» **Task item**
Reproduce exactly, and only, the lines running from the start of the entries below to the line containing "lots that met".

╭─ Data shown
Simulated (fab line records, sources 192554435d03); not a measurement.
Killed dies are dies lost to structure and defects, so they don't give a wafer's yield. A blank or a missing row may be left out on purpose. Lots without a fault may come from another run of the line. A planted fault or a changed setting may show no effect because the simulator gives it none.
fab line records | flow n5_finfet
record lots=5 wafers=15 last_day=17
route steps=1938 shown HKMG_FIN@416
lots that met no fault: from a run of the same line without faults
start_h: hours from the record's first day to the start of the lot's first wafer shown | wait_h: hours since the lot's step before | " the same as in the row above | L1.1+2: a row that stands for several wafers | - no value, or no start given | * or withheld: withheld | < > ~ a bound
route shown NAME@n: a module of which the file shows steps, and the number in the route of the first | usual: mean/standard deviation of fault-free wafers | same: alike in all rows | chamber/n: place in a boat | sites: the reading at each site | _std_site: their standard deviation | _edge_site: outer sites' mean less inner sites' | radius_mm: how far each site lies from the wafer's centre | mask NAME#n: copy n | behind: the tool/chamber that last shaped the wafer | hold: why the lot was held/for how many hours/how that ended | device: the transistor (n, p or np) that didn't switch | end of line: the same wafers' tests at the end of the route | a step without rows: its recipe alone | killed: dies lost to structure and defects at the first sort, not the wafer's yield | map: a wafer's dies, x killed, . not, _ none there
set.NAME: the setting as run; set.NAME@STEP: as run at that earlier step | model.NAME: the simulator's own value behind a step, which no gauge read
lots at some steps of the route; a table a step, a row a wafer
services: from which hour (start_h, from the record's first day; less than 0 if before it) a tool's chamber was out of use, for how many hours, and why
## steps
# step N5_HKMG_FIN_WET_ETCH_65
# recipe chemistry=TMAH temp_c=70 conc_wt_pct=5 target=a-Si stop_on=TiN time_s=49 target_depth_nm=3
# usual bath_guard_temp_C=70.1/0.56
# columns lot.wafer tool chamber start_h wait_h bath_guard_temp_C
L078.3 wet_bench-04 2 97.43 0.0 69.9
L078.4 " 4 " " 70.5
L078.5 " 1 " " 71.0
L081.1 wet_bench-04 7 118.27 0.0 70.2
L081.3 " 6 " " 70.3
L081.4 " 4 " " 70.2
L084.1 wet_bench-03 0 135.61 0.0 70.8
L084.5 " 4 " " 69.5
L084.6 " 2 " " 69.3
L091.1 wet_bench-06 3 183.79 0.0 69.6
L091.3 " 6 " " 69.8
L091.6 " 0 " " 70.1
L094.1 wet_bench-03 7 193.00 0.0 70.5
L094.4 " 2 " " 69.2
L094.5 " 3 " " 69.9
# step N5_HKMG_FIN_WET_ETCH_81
╰─

» **Task solution**
Simulated (fab line records, sources 192554435d03); not a measurement.
Killed dies are dies lost to structure and defects, so they don't give a wafer's yield. A blank or a missing row may be left out on purpose. Lots without a fault may come from another run of the line. A planted fault or a changed setting may show no effect because the simulator gives it none.
fab line records | flow n5_finfet
record lots=5 wafers=15 last_day=17
route steps=1938 shown HKMG_FIN@416
lots that met no fault: from a run of the same line without faults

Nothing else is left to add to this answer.